[LISTED RECORDS Boundary: Start]
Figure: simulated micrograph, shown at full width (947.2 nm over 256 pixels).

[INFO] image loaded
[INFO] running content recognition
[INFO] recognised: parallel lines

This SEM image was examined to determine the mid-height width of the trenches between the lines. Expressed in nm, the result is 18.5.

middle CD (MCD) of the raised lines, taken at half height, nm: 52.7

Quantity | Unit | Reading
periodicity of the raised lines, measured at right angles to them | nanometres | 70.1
[LISTED RECORDS Boundary: End]

● **WORK INSTRUCTION**: Only the lines from the first line of the records through the one containing "Quantity | Unit | Reading" should be reproduced, exactly, with both of them included.

● **SOLUTION**:
Figure: simulated micrograph, shown at full width (947.2 nm over 256 pixels).

[INFO] image loaded
[INFO] running content recognition
[INFO] recognised: parallel lines

This SEM image was examined to determine the mid-height width of the trenches between the lines. Expressed in nm, the result is 18.5.

middle CD (MCD) of the raised lines, taken at half height, nm: 52.7

Quantity | Unit | Reading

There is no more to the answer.